Assigned task
Look below for the line containing "Fault: step 6, PECVD: thickness"; from there, print each line exactly up to and including the line containing "(plus 32 further places)", and stop.

Exercise data
--- START ---

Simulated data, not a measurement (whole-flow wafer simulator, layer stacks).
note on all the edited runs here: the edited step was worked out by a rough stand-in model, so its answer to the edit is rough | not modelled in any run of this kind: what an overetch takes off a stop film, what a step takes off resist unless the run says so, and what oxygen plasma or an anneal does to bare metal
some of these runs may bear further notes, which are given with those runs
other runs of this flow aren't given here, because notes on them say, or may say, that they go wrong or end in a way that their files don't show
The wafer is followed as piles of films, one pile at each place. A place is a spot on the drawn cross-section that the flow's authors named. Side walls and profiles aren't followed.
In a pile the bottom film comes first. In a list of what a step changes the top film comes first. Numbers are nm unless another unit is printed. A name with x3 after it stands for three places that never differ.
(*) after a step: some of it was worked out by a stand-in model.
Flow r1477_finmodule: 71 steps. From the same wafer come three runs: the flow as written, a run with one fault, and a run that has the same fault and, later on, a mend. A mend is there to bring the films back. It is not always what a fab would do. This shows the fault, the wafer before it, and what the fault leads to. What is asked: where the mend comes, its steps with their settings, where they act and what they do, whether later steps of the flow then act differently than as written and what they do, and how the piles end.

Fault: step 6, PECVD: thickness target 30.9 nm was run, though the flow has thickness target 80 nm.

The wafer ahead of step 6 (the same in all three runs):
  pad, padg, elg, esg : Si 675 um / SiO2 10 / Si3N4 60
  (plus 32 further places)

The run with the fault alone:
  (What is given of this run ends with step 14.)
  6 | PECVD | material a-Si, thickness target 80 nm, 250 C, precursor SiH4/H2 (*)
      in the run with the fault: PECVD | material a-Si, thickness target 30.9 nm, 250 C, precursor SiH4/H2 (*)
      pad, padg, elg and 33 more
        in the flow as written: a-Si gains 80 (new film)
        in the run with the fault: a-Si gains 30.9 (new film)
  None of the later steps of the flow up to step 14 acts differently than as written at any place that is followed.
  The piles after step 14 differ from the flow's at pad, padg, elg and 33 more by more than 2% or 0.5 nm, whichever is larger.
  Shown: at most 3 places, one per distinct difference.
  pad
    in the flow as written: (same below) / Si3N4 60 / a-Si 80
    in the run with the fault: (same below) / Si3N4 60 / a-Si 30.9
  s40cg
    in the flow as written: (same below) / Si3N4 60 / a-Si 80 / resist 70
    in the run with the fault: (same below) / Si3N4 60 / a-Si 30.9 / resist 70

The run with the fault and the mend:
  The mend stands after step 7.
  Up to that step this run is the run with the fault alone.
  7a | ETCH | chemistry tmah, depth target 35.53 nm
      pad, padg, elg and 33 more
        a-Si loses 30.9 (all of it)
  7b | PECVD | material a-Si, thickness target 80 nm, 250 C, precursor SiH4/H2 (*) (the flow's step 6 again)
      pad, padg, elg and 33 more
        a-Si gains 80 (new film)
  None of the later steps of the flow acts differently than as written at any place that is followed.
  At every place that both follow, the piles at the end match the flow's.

--- END ---

Problem solution
Fault: step 6, PECVD: thickness target 30.9 nm was run, though the flow has thickness target 80 nm.

The wafer ahead of step 6 (the same in all three runs):
  pad, padg, elg, esg : Si 675 um / SiO2 10 / Si3N4 60
  (plus 32 further places)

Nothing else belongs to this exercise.